-- EXTRACTED INFORMATION --
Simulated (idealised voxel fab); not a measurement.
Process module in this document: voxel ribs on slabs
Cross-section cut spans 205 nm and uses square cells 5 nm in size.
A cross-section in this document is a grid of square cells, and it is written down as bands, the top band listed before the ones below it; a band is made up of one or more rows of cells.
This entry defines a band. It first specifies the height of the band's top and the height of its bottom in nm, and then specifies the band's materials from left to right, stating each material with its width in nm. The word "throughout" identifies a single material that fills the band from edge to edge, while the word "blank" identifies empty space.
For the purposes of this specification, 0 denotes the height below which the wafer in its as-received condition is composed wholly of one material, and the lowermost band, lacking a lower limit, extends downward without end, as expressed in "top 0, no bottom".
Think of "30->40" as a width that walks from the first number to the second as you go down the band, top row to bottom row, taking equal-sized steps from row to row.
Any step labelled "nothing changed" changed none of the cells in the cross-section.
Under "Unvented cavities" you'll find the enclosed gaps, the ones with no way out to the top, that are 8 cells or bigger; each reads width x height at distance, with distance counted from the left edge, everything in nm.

-- BRIEF --
Exact copy required. Retype all of the entries word for word.

-- ANSWER BOX --
Simulated (idealised voxel fab); not a measurement.
Process module in this document: voxel ribs on slabs
Cross-section cut spans 205 nm and uses square cells 5 nm in size.
A cross-section in this document is a grid of square cells, and it is written down as bands, the top band listed before the ones below it; a band is made up of one or more rows of cells.
This entry defines a band. It first specifies the height of the band's top and the height of its bottom in nm, and then specifies the band's materials from left to right, stating each material with its width in nm. The word "throughout" identifies a single material that fills the band from edge to edge, while the word "blank" identifies empty space.
For the purposes of this specification, 0 denotes the height below which the wafer in its as-received condition is composed wholly of one material, and the lowermost band, lacking a lower limit, extends downward without end, as expressed in "top 0, no bottom".
Think of "30->40" as a width that walks from the first number to the second as you go down the band, top row to bottom row, taking equal-sized steps from row to row.
Any step labelled "nothing changed" changed none of the cells in the cross-section.
Under "Unvented cavities" you'll find the enclosed gaps, the ones with no way out to the top, that are 8 cells or bigger; each reads width x height at distance, with distance counted from the left edge, everything in nm.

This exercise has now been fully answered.